Stopping at the line that holds "Notebook, SEM session.", repeat the lines below exactly, starting from the very first and including that final line.

================================

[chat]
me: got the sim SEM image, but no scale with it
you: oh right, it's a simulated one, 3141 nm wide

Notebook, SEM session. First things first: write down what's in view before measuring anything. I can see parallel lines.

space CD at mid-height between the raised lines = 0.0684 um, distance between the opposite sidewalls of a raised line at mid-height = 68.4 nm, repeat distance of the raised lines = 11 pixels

================================

_ANSWER SECTION_
[chat]
me: got the sim SEM image, but no scale with it
you: oh right, it's a simulated one, 3141 nm wide

Notebook, SEM session. First things first: write down what's in view before measuring anything. I can see parallel lines.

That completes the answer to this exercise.